%%

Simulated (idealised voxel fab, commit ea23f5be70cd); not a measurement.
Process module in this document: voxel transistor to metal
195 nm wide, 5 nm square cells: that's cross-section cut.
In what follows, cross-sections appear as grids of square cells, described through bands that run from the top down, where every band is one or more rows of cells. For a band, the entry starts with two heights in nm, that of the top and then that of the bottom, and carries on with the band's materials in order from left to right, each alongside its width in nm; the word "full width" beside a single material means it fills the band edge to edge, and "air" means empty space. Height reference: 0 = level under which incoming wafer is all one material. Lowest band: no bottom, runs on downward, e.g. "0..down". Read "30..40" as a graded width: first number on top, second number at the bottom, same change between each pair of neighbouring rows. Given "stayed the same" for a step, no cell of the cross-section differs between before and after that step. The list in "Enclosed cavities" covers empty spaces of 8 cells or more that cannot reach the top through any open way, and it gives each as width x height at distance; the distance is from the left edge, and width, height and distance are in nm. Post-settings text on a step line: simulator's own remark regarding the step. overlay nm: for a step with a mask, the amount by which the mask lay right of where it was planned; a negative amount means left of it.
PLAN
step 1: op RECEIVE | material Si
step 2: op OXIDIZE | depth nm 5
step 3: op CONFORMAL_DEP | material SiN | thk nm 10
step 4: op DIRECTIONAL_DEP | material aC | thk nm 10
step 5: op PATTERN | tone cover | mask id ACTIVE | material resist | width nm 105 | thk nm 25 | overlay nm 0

%%

Work instruction:
Make an exact copy of the listing shown above.

Reply:
Simulated (idealised voxel fab, commit ea23f5be70cd); not a measurement.
Process module in this document: voxel transistor to metal
195 nm wide, 5 nm square cells: that's cross-section cut.
In what follows, cross-sections appear as grids of square cells, described through bands that run from the top down, where every band is one or more rows of cells. For a band, the entry starts with two heights in nm, that of the top and then that of the bottom, and carries on with the band's materials in order from left to right, each alongside its width in nm; the word "full width" beside a single material means it fills the band edge to edge, and "air" means empty space. Height reference: 0 = level under which incoming wafer is all one material. Lowest band: no bottom, runs on downward, e.g. "0..down". Read "30..40" as a graded width: first number on top, second number at the bottom, same change between each pair of neighbouring rows. Given "stayed the same" for a step, no cell of the cross-section differs between before and after that step. The list in "Enclosed cavities" covers empty spaces of 8 cells or more that cannot reach the top through any open way, and it gives each as width x height at distance; the distance is from the left edge, and width, height and distance are in nm. Post-settings text on a step line: simulator's own remark regarding the step. overlay nm: for a step with a mask, the amount by which the mask lay right of where it was planned; a negative amount means left of it.
PLAN
step 1: op RECEIVE | material Si
step 2: op OXIDIZE | depth nm 5
step 3: op CONFORMAL_DEP | material SiN | thk nm 10
step 4: op DIRECTIONAL_DEP | material aC | thk nm 10
step 5: op PATTERN | tone cover | mask id ACTIVE | material resist | width nm 105 | thk nm 25 | overlay nm 0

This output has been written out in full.